── Dataset records ──
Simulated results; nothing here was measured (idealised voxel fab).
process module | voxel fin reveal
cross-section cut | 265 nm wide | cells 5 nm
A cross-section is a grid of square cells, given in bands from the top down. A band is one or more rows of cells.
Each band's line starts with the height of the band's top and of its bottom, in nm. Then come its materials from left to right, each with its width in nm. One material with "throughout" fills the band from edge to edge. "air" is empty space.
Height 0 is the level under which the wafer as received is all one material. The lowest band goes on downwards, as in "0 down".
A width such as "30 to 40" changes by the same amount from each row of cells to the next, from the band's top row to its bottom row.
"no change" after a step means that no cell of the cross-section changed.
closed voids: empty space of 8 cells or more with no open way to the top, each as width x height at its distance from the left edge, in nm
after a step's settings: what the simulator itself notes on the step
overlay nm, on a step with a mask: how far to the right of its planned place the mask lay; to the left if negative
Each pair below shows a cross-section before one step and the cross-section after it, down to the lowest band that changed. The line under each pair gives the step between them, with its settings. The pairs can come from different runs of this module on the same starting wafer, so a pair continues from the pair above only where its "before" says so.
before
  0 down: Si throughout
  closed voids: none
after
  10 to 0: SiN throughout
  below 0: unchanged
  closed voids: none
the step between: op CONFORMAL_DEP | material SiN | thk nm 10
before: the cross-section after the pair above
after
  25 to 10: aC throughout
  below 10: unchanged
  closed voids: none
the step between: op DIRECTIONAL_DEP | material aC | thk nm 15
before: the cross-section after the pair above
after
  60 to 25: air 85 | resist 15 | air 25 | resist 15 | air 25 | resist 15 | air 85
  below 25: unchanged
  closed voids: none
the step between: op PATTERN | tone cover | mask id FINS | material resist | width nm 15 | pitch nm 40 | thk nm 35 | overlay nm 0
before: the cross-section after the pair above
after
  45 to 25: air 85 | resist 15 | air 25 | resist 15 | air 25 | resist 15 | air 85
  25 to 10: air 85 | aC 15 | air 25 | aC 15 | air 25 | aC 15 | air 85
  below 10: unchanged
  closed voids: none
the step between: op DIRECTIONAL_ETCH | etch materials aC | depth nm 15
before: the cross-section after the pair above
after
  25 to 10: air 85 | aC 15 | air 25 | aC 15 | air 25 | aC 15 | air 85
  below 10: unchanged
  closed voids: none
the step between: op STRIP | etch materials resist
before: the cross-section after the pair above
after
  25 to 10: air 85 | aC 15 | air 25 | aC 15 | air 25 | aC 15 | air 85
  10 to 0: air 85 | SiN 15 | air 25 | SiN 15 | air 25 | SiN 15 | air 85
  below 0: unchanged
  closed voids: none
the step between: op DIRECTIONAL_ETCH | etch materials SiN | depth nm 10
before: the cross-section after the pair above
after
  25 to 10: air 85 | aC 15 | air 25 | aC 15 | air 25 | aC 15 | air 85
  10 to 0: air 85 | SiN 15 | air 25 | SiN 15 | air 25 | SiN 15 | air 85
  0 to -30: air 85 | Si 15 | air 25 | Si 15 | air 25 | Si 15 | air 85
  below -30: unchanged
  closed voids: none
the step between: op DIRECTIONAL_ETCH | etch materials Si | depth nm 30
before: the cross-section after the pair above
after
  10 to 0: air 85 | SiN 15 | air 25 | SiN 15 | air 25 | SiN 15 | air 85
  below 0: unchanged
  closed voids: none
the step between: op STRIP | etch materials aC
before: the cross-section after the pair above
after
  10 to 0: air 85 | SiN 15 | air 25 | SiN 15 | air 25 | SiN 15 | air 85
───

- [Task item]: Reproduce only the lines above spanning from the line containing "Each band's line" through the line containing "after a step's", word for word.

- [Reply]:
Each band's line starts with the height of the band's top and of its bottom, in nm. Then come its materials from left to right, each with its width in nm. One material with "throughout" fills the band from edge to edge. "air" is empty space.
Height 0 is the level under which the wafer as received is all one material. The lowest band goes on downwards, as in "0 down".
A width such as "30 to 40" changes by the same amount from each row of cells to the next, from the band's top row to its bottom row.
"no change" after a step means that no cell of the cross-section changed.
closed voids: empty space of 8 cells or more with no open way to the top, each as width x height at its distance from the left edge, in nm
after a step's settings: what the simulator itself notes on the step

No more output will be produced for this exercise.